--- START ---

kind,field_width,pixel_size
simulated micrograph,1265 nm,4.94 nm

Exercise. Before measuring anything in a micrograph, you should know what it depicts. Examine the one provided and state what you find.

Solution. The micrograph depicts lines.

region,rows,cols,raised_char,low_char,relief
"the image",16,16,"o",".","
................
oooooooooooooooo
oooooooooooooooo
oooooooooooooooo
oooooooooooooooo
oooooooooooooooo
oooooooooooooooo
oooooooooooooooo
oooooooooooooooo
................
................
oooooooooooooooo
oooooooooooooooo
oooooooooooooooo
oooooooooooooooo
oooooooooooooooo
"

--- END ---

Work instruction:
Start at the first line of the material and transcribe each line exactly, stopping once the line containing "Solution. The micrograph depicts lines." has been written.

Result:
kind,field_width,pixel_size
simulated micrograph,1265 nm,4.94 nm

Exercise. Before measuring anything in a micrograph, you should know what it depicts. Examine the one provided and state what you find.

Solution. The micrograph depicts lines.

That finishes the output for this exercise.